## Brief
Nothing but an exact copy of the data should be output.

*****

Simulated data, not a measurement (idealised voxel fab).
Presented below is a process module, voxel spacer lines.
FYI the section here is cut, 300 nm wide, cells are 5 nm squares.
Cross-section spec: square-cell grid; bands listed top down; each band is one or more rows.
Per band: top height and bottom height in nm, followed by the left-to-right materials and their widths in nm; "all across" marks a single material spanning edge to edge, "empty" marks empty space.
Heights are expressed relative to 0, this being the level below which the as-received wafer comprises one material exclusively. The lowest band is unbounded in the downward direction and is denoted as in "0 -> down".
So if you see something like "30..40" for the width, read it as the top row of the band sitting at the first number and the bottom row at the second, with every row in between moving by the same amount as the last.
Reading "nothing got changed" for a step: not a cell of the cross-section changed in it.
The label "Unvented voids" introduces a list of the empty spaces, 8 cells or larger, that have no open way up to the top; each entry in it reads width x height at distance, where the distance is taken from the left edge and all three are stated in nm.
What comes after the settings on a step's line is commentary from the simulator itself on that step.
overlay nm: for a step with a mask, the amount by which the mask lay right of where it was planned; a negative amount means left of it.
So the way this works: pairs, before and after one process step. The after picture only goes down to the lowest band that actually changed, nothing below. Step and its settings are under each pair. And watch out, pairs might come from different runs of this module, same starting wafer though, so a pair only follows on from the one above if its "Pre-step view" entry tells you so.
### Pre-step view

*****

## Worked solution
Simulated data, not a measurement (idealised voxel fab).
Presented below is a process module, voxel spacer lines.
FYI the section here is cut, 300 nm wide, cells are 5 nm squares.
Cross-section spec: square-cell grid; bands listed top down; each band is one or more rows.
Per band: top height and bottom height in nm, followed by the left-to-right materials and their widths in nm; "all across" marks a single material spanning edge to edge, "empty" marks empty space.
Heights are expressed relative to 0, this being the level below which the as-received wafer comprises one material exclusively. The lowest band is unbounded in the downward direction and is denoted as in "0 -> down".
So if you see something like "30..40" for the width, read it as the top row of the band sitting at the first number and the bottom row at the second, with every row in between moving by the same amount as the last.
Reading "nothing got changed" for a step: not a cell of the cross-section changed in it.
The label "Unvented voids" introduces a list of the empty spaces, 8 cells or larger, that have no open way up to the top; each entry in it reads width x height at distance, where the distance is taken from the left edge and all three are stated in nm.
What comes after the settings on a step's line is commentary from the simulator itself on that step.
overlay nm: for a step with a mask, the amount by which the mask lay right of where it was planned; a negative amount means left of it.
So the way this works: pairs, before and after one process step. The after picture only goes down to the lowest band that actually changed, nothing below. Step and its settings are under each pair. And watch out, pairs might come from different runs of this module, same starting wafer though, so a pair only follows on from the one above if its "Pre-step view" entry tells you so.
### Pre-step view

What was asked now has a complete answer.